SOURCE MATERIAL =
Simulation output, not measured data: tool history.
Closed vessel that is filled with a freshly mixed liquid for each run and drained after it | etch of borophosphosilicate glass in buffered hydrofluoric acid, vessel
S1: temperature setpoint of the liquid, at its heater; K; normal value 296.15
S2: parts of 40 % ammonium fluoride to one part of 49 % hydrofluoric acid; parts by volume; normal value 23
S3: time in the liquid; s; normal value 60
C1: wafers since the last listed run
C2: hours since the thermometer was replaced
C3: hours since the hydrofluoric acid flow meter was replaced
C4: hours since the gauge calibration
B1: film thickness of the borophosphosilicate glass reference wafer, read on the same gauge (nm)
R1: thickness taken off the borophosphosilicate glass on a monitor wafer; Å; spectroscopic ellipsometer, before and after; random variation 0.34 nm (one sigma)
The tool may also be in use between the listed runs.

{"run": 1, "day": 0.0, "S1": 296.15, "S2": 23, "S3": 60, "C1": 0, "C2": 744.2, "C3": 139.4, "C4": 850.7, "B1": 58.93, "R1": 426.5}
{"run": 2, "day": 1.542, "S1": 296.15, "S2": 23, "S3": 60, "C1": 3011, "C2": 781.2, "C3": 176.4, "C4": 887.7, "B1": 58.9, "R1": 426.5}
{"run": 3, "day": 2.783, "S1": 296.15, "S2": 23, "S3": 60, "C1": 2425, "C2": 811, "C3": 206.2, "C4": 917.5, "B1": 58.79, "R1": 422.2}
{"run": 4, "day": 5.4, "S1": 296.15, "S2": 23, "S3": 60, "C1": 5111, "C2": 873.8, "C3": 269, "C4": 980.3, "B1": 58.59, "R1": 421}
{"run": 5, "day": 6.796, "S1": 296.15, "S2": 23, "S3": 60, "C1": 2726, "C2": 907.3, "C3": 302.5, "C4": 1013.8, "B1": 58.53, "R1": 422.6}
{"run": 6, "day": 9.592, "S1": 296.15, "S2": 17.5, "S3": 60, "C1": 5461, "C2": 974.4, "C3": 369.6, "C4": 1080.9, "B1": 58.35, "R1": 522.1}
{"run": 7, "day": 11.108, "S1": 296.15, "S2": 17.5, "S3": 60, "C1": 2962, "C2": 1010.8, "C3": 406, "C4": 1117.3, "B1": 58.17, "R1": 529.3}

ACTIVITY = Please write out exactly the lines from the start of the data through the line that contains "B1: film thickness", both ends included, and nothing else.

TASK RESULT =
Simulation output, not measured data: tool history.
Closed vessel that is filled with a freshly mixed liquid for each run and drained after it | etch of borophosphosilicate glass in buffered hydrofluoric acid, vessel
S1: temperature setpoint of the liquid, at its heater; K; normal value 296.15
S2: parts of 40 % ammonium fluoride to one part of 49 % hydrofluoric acid; parts by volume; normal value 23
S3: time in the liquid; s; normal value 60
C1: wafers since the last listed run
C2: hours since the thermometer was replaced
C3: hours since the hydrofluoric acid flow meter was replaced
C4: hours since the gauge calibration
B1: film thickness of the borophosphosilicate glass reference wafer, read on the same gauge (nm)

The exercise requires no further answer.